■ DATASET EXTRACT ■
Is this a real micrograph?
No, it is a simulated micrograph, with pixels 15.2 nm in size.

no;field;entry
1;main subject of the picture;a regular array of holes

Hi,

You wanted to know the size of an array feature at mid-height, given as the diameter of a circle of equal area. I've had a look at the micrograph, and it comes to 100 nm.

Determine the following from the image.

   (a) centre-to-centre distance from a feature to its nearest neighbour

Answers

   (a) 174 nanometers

■ WORK TASK ■
Only the lines above starting at the line that holds "No, it is a" and ending at the line that holds "Determine the following from the image." are to be repeated, exactly and in full.

■ ANSWER SECTION ■
No, it is a simulated micrograph, with pixels 15.2 nm in size.

no;field;entry
1;main subject of the picture;a regular array of holes

Hi,

You wanted to know the size of an array feature at mid-height, given as the diameter of a circle of equal area. I've had a look at the micrograph, and it comes to 100 nm.

Determine the following from the image.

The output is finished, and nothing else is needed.